__Action item__:
Transcribe exactly each line of the entries, from the opening line to the line with "S2: gas temperature", with both of those lines included.

__Given entries__:
--- START ---

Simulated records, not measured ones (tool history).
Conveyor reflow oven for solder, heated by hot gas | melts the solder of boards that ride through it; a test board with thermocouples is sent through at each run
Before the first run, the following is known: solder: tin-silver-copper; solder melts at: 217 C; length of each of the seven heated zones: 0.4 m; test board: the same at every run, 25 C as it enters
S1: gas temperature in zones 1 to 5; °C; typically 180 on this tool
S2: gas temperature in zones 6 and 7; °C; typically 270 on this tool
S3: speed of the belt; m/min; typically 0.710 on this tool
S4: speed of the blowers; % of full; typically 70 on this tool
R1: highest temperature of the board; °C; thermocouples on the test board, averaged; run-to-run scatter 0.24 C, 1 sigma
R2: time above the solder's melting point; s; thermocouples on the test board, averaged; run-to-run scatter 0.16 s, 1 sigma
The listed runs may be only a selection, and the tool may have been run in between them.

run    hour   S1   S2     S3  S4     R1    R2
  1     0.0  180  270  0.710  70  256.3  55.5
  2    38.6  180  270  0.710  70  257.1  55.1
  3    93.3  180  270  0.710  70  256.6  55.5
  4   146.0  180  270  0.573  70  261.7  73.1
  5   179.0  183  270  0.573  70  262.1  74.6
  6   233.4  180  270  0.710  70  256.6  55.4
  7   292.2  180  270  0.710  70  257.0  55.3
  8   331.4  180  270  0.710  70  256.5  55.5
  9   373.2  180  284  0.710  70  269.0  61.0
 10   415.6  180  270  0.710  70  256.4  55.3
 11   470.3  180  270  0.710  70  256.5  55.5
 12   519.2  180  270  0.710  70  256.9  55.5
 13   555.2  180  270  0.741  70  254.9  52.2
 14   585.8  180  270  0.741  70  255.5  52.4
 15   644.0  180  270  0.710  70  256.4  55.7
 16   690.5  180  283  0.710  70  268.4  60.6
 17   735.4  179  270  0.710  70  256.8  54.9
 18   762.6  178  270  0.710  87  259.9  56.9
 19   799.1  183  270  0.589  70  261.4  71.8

--- END ---

__Result__:
Simulated records, not measured ones (tool history).
Conveyor reflow oven for solder, heated by hot gas | melts the solder of boards that ride through it; a test board with thermocouples is sent through at each run
Before the first run, the following is known: solder: tin-silver-copper; solder melts at: 217 C; length of each of the seven heated zones: 0.4 m; test board: the same at every run, 25 C as it enters
S1: gas temperature in zones 1 to 5; °C; typically 180 on this tool
S2: gas temperature in zones 6 and 7; °C; typically 270 on this tool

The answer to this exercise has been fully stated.